• _TASK ITEM_: Every entry here needs to be repeated exactly.

------------------------------------

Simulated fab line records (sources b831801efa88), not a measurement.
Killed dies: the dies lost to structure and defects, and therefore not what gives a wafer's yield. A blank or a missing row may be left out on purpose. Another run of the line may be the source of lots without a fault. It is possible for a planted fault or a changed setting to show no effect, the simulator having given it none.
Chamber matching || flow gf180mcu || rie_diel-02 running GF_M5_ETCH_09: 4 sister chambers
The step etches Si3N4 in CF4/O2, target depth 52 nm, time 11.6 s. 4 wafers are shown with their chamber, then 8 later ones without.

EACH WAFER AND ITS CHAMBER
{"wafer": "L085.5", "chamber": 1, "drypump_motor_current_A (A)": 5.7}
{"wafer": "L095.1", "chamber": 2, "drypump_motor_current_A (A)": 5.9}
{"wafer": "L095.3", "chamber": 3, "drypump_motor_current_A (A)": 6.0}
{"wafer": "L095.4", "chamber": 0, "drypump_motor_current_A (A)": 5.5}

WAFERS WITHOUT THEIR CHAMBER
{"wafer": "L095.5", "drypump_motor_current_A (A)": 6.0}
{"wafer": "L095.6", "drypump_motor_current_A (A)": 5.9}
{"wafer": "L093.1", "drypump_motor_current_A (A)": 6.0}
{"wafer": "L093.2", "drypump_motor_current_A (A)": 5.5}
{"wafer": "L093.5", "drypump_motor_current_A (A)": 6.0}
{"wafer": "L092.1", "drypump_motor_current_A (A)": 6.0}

------------------------------------

• _WRITTEN RESPONSE_:
Simulated fab line records (sources b831801efa88), not a measurement.
Killed dies: the dies lost to structure and defects, and therefore not what gives a wafer's yield. A blank or a missing row may be left out on purpose. Another run of the line may be the source of lots without a fault. It is possible for a planted fault or a changed setting to show no effect, the simulator having given it none.
Chamber matching || flow gf180mcu || rie_diel-02 running GF_M5_ETCH_09: 4 sister chambers
The step etches Si3N4 in CF4/O2, target depth 52 nm, time 11.6 s. 4 wafers are shown with their chamber, then 8 later ones without.

EACH WAFER AND ITS CHAMBER
{"wafer": "L085.5", "chamber": 1, "drypump_motor_current_A (A)": 5.7}
{"wafer": "L095.1", "chamber": 2, "drypump_motor_current_A (A)": 5.9}
{"wafer": "L095.3", "chamber": 3, "drypump_motor_current_A (A)": 6.0}
{"wafer": "L095.4", "chamber": 0, "drypump_motor_current_A (A)": 5.5}

WAFERS WITHOUT THEIR CHAMBER
{"wafer": "L095.5", "drypump_motor_current_A (A)": 6.0}
{"wafer": "L095.6", "drypump_motor_current_A (A)": 5.9}
{"wafer": "L093.1", "drypump_motor_current_A (A)": 6.0}
{"wafer": "L093.2", "drypump_motor_current_A (A)": 5.5}
{"wafer": "L093.5", "drypump_motor_current_A (A)": 6.0}
{"wafer": "L092.1", "drypump_motor_current_A (A)": 6.0}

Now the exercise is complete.